## Work order
Each entry needs to be reproduced exactly, with none left out.

## Data listing
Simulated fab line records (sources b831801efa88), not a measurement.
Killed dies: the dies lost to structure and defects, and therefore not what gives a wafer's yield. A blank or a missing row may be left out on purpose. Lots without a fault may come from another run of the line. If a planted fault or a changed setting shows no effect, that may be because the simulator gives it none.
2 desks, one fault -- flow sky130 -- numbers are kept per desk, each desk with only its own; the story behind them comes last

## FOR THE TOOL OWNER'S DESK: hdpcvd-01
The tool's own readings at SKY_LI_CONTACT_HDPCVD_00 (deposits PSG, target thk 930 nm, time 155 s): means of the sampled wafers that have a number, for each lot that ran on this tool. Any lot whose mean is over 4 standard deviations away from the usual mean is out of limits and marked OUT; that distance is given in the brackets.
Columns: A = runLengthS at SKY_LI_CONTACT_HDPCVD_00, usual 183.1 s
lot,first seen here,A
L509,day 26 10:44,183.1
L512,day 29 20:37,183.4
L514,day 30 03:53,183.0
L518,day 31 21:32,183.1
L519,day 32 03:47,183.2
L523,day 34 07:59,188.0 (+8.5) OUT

## Task answer
Simulated fab line records (sources b831801efa88), not a measurement.
Killed dies: the dies lost to structure and defects, and therefore not what gives a wafer's yield. A blank or a missing row may be left out on purpose. Lots without a fault may come from another run of the line. If a planted fault or a changed setting shows no effect, that may be because the simulator gives it none.
2 desks, one fault -- flow sky130 -- numbers are kept per desk, each desk with only its own; the story behind them comes last

## FOR THE TOOL OWNER'S DESK: hdpcvd-01
The tool's own readings at SKY_LI_CONTACT_HDPCVD_00 (deposits PSG, target thk 930 nm, time 155 s): means of the sampled wafers that have a number, for each lot that ran on this tool. Any lot whose mean is over 4 standard deviations away from the usual mean is out of limits and marked OUT; that distance is given in the brackets.
Columns: A = runLengthS at SKY_LI_CONTACT_HDPCVD_00, usual 183.1 s
lot,first seen here,A
L509,day 26 10:44,183.1
L512,day 29 20:37,183.4
L514,day 30 03:53,183.0
L518,day 31 21:32,183.1
L519,day 32 03:47,183.2
L523,day 34 07:59,188.0 (+8.5) OUT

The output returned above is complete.